================

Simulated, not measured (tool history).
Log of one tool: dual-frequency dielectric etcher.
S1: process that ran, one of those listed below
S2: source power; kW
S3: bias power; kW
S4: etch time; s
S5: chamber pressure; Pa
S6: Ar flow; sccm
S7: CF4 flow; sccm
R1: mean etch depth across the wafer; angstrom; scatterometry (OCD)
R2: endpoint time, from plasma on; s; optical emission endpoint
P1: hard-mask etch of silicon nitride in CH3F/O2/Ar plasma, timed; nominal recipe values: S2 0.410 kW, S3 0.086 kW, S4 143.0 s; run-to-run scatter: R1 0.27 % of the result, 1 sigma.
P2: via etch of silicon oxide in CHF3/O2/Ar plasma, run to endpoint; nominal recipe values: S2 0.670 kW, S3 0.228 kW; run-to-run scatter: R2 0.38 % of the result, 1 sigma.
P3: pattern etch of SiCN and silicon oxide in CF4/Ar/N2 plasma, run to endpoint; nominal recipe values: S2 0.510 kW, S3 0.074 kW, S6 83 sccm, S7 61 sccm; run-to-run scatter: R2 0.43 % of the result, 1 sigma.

================

Exercise:
From the first line to the last, reproduce the data above exactly.

Answer area:
Simulated, not measured (tool history).
Log of one tool: dual-frequency dielectric etcher.
S1: process that ran, one of those listed below
S2: source power; kW
S3: bias power; kW
S4: etch time; s
S5: chamber pressure; Pa
S6: Ar flow; sccm
S7: CF4 flow; sccm
R1: mean etch depth across the wafer; angstrom; scatterometry (OCD)
R2: endpoint time, from plasma on; s; optical emission endpoint
P1: hard-mask etch of silicon nitride in CH3F/O2/Ar plasma, timed; nominal recipe values: S2 0.410 kW, S3 0.086 kW, S4 143.0 s; run-to-run scatter: R1 0.27 % of the result, 1 sigma.
P2: via etch of silicon oxide in CHF3/O2/Ar plasma, run to endpoint; nominal recipe values: S2 0.670 kW, S3 0.228 kW; run-to-run scatter: R2 0.38 % of the result, 1 sigma.
P3: pattern etch of SiCN and silicon oxide in CF4/Ar/N2 plasma, run to endpoint; nominal recipe values: S2 0.510 kW, S3 0.074 kW, S6 83 sccm, S7 61 sccm; run-to-run scatter: R2 0.43 % of the result, 1 sigma.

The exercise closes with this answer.